Start of Extracted material

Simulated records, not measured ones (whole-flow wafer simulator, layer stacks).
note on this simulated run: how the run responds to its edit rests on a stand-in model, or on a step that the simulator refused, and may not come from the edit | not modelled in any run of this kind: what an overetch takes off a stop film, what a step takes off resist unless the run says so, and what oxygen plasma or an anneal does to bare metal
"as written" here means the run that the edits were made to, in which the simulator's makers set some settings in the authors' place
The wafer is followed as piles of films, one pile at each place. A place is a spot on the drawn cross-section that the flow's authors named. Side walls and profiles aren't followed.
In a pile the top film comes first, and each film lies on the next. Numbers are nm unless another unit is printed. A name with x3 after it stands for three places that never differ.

End of Extracted material

§ Work instruction
The output should be the entire listing, exactly as it is.

§ Your solution
Simulated records, not measured ones (whole-flow wafer simulator, layer stacks).
note on this simulated run: how the run responds to its edit rests on a stand-in model, or on a step that the simulator refused, and may not come from the edit | not modelled in any run of this kind: what an overetch takes off a stop film, what a step takes off resist unless the run says so, and what oxygen plasma or an anneal does to bare metal
"as written" here means the run that the edits were made to, in which the simulator's makers set some settings in the authors' place
The wafer is followed as piles of films, one pile at each place. A place is a spot on the drawn cross-section that the flow's authors named. Side walls and profiles aren't followed.
In a pile the top film comes first, and each film lies on the next. Numbers are nm unless another unit is printed. A name with x3 after it stands for three places that never differ.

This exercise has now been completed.